=-=-=-=-=
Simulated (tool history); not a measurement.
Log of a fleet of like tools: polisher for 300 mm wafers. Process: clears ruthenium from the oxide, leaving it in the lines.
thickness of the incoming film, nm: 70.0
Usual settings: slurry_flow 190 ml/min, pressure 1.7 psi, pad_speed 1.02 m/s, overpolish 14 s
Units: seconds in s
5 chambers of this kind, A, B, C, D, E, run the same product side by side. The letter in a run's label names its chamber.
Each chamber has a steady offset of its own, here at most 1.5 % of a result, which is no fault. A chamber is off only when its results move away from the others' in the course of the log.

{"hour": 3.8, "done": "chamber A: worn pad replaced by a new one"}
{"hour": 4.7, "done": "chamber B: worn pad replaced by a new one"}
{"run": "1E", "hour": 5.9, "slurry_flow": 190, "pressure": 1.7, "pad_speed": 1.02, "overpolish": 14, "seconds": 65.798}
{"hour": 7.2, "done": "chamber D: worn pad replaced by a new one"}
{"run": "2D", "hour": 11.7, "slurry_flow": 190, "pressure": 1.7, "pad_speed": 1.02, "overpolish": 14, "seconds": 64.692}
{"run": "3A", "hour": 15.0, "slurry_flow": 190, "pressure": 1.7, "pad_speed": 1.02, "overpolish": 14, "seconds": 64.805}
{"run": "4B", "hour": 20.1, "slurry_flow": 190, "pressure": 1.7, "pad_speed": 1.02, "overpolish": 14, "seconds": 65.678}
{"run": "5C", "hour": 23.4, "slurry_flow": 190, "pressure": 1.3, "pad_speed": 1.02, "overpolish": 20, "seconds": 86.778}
=-=-=-=-=

## [WORK TASK]
All of the entries must be written out exactly as they stand.

## [WRITTEN SOLUTION]
Simulated (tool history); not a measurement.
Log of a fleet of like tools: polisher for 300 mm wafers. Process: clears ruthenium from the oxide, leaving it in the lines.
thickness of the incoming film, nm: 70.0
Usual settings: slurry_flow 190 ml/min, pressure 1.7 psi, pad_speed 1.02 m/s, overpolish 14 s
Units: seconds in s
5 chambers of this kind, A, B, C, D, E, run the same product side by side. The letter in a run's label names its chamber.
Each chamber has a steady offset of its own, here at most 1.5 % of a result, which is no fault. A chamber is off only when its results move away from the others' in the course of the log.

{"hour": 3.8, "done": "chamber A: worn pad replaced by a new one"}
{"hour": 4.7, "done": "chamber B: worn pad replaced by a new one"}
{"run": "1E", "hour": 5.9, "slurry_flow": 190, "pressure": 1.7, "pad_speed": 1.02, "overpolish": 14, "seconds": 65.798}
{"hour": 7.2, "done": "chamber D: worn pad replaced by a new one"}
{"run": "2D", "hour": 11.7, "slurry_flow": 190, "pressure": 1.7, "pad_speed": 1.02, "overpolish": 14, "seconds": 64.692}
{"run": "3A", "hour": 15.0, "slurry_flow": 190, "pressure": 1.7, "pad_speed": 1.02, "overpolish": 14, "seconds": 64.805}
{"run": "4B", "hour": 20.1, "slurry_flow": 190, "pressure": 1.7, "pad_speed": 1.02, "overpolish": 14, "seconds": 65.678}
{"run": "5C", "hour": 23.4, "slurry_flow": 190, "pressure": 1.3, "pad_speed": 1.02, "overpolish": 20, "seconds": 86.778}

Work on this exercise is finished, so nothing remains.